### WORK ITEM
Each record beneath this sentence is to be transcribed exactly as it reads.

---------------
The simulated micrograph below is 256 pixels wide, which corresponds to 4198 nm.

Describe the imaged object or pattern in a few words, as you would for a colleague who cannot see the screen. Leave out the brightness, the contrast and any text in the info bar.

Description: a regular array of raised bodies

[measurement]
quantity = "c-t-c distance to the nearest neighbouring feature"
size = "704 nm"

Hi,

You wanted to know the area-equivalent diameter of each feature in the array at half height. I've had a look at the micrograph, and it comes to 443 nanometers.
---------------

### RESPONSE AREA
The simulated micrograph below is 256 pixels wide, which corresponds to 4198 nm.

Describe the imaged object or pattern in a few words, as you would for a colleague who cannot see the screen. Leave out the brightness, the contrast and any text in the info bar.

Description: a regular array of raised bodies

[measurement]
quantity = "c-t-c distance to the nearest neighbouring feature"
size = "704 nm"

Hi,

You wanted to know the area-equivalent diameter of each feature in the array at half height. I've had a look at the micrograph, and it comes to 443 nanometers.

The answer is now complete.